WORK ORDER :: Your task is to copy every record exactly.

EXCERPTED DATA ::
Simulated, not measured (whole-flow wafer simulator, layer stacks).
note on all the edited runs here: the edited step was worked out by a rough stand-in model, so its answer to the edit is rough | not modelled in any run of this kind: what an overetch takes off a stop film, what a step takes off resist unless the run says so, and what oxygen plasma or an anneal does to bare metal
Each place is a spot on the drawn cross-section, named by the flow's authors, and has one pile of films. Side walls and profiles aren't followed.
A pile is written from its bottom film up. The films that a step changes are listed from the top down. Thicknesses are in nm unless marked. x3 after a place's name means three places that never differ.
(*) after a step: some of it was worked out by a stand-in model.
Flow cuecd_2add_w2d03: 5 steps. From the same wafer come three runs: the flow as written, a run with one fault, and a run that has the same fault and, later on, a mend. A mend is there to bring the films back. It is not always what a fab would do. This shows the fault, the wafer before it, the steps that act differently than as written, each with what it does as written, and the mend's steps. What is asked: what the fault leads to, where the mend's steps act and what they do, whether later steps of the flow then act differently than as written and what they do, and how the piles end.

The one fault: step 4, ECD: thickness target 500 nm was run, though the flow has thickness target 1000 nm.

EXERCISE RESPONSE ::
Simulated, not measured (whole-flow wafer simulator, layer stacks).
note on all the edited runs here: the edited step was worked out by a rough stand-in model, so its answer to the edit is rough | not modelled in any run of this kind: what an overetch takes off a stop film, what a step takes off resist unless the run says so, and what oxygen plasma or an anneal does to bare metal
Each place is a spot on the drawn cross-section, named by the flow's authors, and has one pile of films. Side walls and profiles aren't followed.
A pile is written from its bottom film up. The films that a step changes are listed from the top down. Thicknesses are in nm unless marked. x3 after a place's name means three places that never differ.
(*) after a step: some of it was worked out by a stand-in model.
Flow cuecd_2add_w2d03: 5 steps. From the same wafer come three runs: the flow as written, a run with one fault, and a run that has the same fault and, later on, a mend. A mend is there to bring the films back. It is not always what a fab would do. This shows the fault, the wafer before it, the steps that act differently than as written, each with what it does as written, and the mend's steps. What is asked: what the fault leads to, where the mend's steps act and what they do, whether later steps of the flow then act differently than as written and what they do, and how the piles end.

The one fault: step 4, ECD: thickness target 500 nm was run, though the flow has thickness target 1000 nm.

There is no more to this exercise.